• **TASK ITEM**: Quote the records below word for word, please, from the very first line through the one that contains "A struck lot", and nothing beyond it.

EXTRACTED RECORDS START

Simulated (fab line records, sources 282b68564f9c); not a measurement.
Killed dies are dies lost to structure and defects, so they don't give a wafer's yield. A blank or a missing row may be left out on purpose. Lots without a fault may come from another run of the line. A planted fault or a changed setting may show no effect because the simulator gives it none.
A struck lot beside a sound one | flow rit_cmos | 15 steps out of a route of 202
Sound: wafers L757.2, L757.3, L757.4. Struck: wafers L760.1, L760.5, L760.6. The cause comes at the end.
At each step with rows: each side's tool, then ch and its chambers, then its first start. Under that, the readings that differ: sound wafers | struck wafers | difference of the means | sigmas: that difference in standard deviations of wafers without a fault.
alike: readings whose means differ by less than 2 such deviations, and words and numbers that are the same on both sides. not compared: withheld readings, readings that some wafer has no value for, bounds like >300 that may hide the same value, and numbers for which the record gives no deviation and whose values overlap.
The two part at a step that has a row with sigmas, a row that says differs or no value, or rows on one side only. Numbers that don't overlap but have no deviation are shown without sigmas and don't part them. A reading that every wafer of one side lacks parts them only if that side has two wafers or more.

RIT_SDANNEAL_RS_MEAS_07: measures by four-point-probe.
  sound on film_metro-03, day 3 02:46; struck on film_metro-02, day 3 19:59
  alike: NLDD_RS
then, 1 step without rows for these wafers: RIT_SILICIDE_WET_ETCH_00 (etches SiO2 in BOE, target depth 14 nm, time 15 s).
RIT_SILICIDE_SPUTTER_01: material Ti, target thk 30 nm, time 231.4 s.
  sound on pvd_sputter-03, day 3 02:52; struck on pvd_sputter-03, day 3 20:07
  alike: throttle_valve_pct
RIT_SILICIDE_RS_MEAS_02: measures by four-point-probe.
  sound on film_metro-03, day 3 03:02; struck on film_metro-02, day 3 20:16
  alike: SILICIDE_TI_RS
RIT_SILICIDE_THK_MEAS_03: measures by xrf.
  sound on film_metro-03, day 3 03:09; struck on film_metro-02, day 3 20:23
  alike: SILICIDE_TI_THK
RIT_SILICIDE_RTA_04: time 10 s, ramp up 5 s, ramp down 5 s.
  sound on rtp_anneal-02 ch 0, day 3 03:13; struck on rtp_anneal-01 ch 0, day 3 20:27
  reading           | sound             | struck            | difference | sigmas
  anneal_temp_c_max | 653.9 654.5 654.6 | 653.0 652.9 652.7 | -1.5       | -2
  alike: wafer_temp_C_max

EXTRACTED RECORDS END

• **EXERCISE OUTPUT**:
Simulated (fab line records, sources 282b68564f9c); not a measurement.
Killed dies are dies lost to structure and defects, so they don't give a wafer's yield. A blank or a missing row may be left out on purpose. Lots without a fault may come from another run of the line. A planted fault or a changed setting may show no effect because the simulator gives it none.
A struck lot beside a sound one | flow rit_cmos | 15 steps out of a route of 202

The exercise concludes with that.